DATASET ENTRIES:
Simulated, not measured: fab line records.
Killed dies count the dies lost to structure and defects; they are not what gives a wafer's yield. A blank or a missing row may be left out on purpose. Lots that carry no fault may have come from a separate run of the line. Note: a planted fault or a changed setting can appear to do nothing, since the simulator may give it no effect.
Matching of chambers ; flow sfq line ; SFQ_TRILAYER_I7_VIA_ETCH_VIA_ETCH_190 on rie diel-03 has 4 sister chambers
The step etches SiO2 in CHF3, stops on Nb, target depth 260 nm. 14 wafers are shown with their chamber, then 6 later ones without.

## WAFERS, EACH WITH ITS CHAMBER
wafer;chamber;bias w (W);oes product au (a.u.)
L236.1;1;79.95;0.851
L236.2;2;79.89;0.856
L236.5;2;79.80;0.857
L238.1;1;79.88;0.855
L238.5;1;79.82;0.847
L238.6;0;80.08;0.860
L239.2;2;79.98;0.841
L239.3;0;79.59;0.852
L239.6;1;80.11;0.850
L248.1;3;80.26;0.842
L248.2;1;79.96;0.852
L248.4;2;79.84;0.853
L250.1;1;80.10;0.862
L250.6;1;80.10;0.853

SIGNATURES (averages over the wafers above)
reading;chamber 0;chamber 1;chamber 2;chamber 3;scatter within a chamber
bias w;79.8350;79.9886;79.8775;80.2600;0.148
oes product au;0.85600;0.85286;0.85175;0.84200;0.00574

WORK TASK:
The reply should consist solely of the lines of the data, exact, from the opening line through the line with "bias w;79.8350;79.9886;79.8775;80.2600;0.148", inclusive.

TASK OUTPUT:
Simulated, not measured: fab line records.
Killed dies count the dies lost to structure and defects; they are not what gives a wafer's yield. A blank or a missing row may be left out on purpose. Lots that carry no fault may have come from a separate run of the line. Note: a planted fault or a changed setting can appear to do nothing, since the simulator may give it no effect.
Matching of chambers ; flow sfq line ; SFQ_TRILAYER_I7_VIA_ETCH_VIA_ETCH_190 on rie diel-03 has 4 sister chambers
The step etches SiO2 in CHF3, stops on Nb, target depth 260 nm. 14 wafers are shown with their chamber, then 6 later ones without.

## WAFERS, EACH WITH ITS CHAMBER
wafer;chamber;bias w (W);oes product au (a.u.)
L236.1;1;79.95;0.851
L236.2;2;79.89;0.856
L236.5;2;79.80;0.857
L238.1;1;79.88;0.855
L238.5;1;79.82;0.847
L238.6;0;80.08;0.860
L239.2;2;79.98;0.841
L239.3;0;79.59;0.852
L239.6;1;80.11;0.850
L248.1;3;80.26;0.842
L248.2;1;79.96;0.852
L248.4;2;79.84;0.853
L250.1;1;80.10;0.862
L250.6;1;80.10;0.853

SIGNATURES (averages over the wafers above)
reading;chamber 0;chamber 1;chamber 2;chamber 3;scatter within a chamber
bias w;79.8350;79.9886;79.8775;80.2600;0.148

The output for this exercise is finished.